[Data section — start]

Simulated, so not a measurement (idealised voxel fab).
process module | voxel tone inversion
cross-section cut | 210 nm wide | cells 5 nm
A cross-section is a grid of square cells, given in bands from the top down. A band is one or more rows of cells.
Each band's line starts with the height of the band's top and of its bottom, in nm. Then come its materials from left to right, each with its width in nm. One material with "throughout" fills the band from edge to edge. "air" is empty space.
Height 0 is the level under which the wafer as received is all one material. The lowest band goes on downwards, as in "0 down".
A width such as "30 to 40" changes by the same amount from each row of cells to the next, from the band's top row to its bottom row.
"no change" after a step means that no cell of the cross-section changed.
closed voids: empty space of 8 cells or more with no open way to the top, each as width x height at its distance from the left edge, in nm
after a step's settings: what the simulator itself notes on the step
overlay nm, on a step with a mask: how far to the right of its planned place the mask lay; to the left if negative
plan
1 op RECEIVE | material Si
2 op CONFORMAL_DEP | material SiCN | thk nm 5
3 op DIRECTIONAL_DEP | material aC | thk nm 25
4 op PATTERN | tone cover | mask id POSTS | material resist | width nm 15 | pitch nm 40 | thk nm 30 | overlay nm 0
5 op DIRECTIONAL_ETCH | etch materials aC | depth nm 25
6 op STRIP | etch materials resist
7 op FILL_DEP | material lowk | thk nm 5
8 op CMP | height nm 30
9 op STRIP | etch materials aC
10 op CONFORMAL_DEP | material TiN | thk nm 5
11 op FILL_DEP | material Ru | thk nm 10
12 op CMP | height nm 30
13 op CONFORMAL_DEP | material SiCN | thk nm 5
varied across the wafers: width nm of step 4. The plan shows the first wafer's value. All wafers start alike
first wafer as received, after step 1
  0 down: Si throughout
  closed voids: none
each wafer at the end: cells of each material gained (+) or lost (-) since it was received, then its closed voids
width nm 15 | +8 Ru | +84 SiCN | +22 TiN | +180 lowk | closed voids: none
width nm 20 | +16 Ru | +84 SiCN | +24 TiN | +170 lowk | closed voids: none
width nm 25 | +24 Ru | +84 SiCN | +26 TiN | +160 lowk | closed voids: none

[Data section — finish]

* [Work task]:
With the line that has "Height 0 is" as the first and the line that has "closed voids: empty" as the last, repeat exactly that run of lines above and no more.

* [Written response]:
Height 0 is the level under which the wafer as received is all one material. The lowest band goes on downwards, as in "0 down".
A width such as "30 to 40" changes by the same amount from each row of cells to the next, from the band's top row to its bottom row.
"no change" after a step means that no cell of the cross-section changed.
closed voids: empty space of 8 cells or more with no open way to the top, each as width x height at its distance from the left edge, in nm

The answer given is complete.